**ENTRIES SHOWN**
= = = = =
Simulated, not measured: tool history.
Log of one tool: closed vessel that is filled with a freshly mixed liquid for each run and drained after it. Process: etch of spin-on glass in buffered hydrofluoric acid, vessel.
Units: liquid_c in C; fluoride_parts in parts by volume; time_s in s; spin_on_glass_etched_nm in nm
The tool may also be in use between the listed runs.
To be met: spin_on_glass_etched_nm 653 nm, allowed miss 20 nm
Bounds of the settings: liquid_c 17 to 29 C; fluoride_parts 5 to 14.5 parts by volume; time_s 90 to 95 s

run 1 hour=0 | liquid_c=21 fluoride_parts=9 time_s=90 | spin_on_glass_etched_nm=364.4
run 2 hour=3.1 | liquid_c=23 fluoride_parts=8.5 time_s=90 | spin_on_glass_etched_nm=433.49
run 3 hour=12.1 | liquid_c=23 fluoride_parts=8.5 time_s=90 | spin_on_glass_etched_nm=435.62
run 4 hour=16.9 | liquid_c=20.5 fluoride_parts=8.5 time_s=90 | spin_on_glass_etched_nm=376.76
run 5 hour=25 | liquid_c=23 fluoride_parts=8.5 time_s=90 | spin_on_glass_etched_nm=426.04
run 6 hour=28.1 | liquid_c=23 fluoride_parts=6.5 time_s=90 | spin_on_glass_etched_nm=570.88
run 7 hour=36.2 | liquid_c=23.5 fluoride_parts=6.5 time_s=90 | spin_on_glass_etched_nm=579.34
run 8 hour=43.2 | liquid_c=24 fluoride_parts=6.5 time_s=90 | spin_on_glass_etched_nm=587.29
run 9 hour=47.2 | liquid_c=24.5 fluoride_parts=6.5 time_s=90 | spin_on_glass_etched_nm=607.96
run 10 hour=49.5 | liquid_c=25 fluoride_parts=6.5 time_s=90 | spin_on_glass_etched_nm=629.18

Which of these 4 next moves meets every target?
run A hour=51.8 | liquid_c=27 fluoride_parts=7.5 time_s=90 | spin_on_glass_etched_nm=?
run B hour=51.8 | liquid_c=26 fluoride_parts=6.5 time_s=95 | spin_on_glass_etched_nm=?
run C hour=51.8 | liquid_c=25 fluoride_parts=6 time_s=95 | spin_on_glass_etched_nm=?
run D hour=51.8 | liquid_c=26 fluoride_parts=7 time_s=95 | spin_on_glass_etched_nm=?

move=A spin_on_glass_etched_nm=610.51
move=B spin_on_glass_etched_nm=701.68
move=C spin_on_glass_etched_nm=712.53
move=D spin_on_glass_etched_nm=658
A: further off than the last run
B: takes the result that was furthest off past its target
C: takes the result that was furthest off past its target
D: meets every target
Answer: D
= = = = =

**WORK TASK**
Using the data above, reproduce exactly the lines from the line that contains "run 9 hour=47.2" through the line that contains "move=A spin_on_glass_etched_nm=610.51", including both.

**WRITTEN SOLUTION**
run 9 hour=47.2 | liquid_c=24.5 fluoride_parts=6.5 time_s=90 | spin_on_glass_etched_nm=607.96
run 10 hour=49.5 | liquid_c=25 fluoride_parts=6.5 time_s=90 | spin_on_glass_etched_nm=629.18

Which of these 4 next moves meets every target?
run A hour=51.8 | liquid_c=27 fluoride_parts=7.5 time_s=90 | spin_on_glass_etched_nm=?
run B hour=51.8 | liquid_c=26 fluoride_parts=6.5 time_s=95 | spin_on_glass_etched_nm=?
run C hour=51.8 | liquid_c=25 fluoride_parts=6 time_s=95 | spin_on_glass_etched_nm=?
run D hour=51.8 | liquid_c=26 fluoride_parts=7 time_s=95 | spin_on_glass_etched_nm=?

move=A spin_on_glass_etched_nm=610.51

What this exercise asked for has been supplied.